**Data for analysis**:
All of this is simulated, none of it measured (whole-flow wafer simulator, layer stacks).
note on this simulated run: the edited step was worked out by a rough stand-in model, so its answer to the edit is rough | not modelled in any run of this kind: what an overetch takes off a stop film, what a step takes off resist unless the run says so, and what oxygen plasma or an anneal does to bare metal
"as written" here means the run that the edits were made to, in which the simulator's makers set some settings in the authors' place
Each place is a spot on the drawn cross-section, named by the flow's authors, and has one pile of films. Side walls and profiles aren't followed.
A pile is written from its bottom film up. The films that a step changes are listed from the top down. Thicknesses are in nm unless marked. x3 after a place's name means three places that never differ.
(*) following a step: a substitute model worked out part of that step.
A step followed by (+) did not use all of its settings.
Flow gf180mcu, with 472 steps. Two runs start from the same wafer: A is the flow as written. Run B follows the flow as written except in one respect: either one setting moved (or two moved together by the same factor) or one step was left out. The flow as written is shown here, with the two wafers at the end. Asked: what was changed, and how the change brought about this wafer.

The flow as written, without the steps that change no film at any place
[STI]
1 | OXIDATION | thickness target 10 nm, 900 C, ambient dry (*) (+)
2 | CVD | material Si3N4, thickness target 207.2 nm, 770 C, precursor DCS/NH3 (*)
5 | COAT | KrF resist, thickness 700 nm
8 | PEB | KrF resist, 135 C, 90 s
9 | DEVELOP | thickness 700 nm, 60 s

**Exercise**:
Pull out each record as written and restate it exactly.

**Solution**:
All of this is simulated, none of it measured (whole-flow wafer simulator, layer stacks).
note on this simulated run: the edited step was worked out by a rough stand-in model, so its answer to the edit is rough | not modelled in any run of this kind: what an overetch takes off a stop film, what a step takes off resist unless the run says so, and what oxygen plasma or an anneal does to bare metal
"as written" here means the run that the edits were made to, in which the simulator's makers set some settings in the authors' place
Each place is a spot on the drawn cross-section, named by the flow's authors, and has one pile of films. Side walls and profiles aren't followed.
A pile is written from its bottom film up. The films that a step changes are listed from the top down. Thicknesses are in nm unless marked. x3 after a place's name means three places that never differ.
(*) following a step: a substitute model worked out part of that step.
A step followed by (+) did not use all of its settings.
Flow gf180mcu, with 472 steps. Two runs start from the same wafer: A is the flow as written. Run B follows the flow as written except in one respect: either one setting moved (or two moved together by the same factor) or one step was left out. The flow as written is shown here, with the two wafers at the end. Asked: what was changed, and how the change brought about this wafer.

The flow as written, without the steps that change no film at any place
[STI]
1 | OXIDATION | thickness target 10 nm, 900 C, ambient dry (*) (+)
2 | CVD | material Si3N4, thickness target 207.2 nm, 770 C, precursor DCS/NH3 (*)
5 | COAT | KrF resist, thickness 700 nm
8 | PEB | KrF resist, 135 C, 90 s
9 | DEVELOP | thickness 700 nm, 60 s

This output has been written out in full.